+--

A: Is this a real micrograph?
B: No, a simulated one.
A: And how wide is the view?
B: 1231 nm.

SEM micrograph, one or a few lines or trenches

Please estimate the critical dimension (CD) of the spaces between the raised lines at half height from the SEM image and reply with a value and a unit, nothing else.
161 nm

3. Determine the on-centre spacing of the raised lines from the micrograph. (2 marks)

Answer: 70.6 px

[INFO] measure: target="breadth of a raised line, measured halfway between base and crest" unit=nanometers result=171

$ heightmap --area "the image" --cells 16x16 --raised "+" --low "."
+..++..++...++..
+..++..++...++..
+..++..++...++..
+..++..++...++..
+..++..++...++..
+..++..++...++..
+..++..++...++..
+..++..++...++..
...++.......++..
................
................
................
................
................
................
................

+--

Each line of the records above, from the first through the one containing "Answer: 70.6 px", is to be retyped exactly; no other line belongs.

A: Is this a real micrograph?
B: No, a simulated one.
A: And how wide is the view?
B: 1231 nm.

SEM micrograph, one or a few lines or trenches

Please estimate the critical dimension (CD) of the spaces between the raised lines at half height from the SEM image and reply with a value and a unit, nothing else.
161 nm

3. Determine the on-centre spacing of the raised lines from the micrograph. (2 marks)

Answer: 70.6 px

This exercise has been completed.